The data –
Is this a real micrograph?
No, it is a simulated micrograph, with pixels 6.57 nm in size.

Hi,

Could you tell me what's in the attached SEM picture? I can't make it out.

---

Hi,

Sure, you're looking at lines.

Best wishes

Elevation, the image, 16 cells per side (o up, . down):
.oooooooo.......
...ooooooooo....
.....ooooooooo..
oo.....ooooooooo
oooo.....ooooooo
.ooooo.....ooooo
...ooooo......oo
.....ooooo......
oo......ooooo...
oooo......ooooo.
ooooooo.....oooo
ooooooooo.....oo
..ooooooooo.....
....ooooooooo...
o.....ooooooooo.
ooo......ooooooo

Required action –
Give back the lines of the data exactly as they are written, from the first line through the line containing "o.....ooooooooo.".

Worked solution –
Is this a real micrograph?
No, it is a simulated micrograph, with pixels 6.57 nm in size.

Hi,

Could you tell me what's in the attached SEM picture? I can't make it out.

---

Hi,

Sure, you're looking at lines.

Best wishes

Elevation, the image, 16 cells per side (o up, . down):
.oooooooo.......
...ooooooooo....
.....ooooooooo..
oo.....ooooooooo
oooo.....ooooooo
.ooooo.....ooooo
...ooooo......oo
.....ooooo......
oo......ooooo...
oooo......ooooo.
ooooooo.....oooo
ooooooooo.....oo
..ooooooooo.....
....ooooooooo...
o.....ooooooooo.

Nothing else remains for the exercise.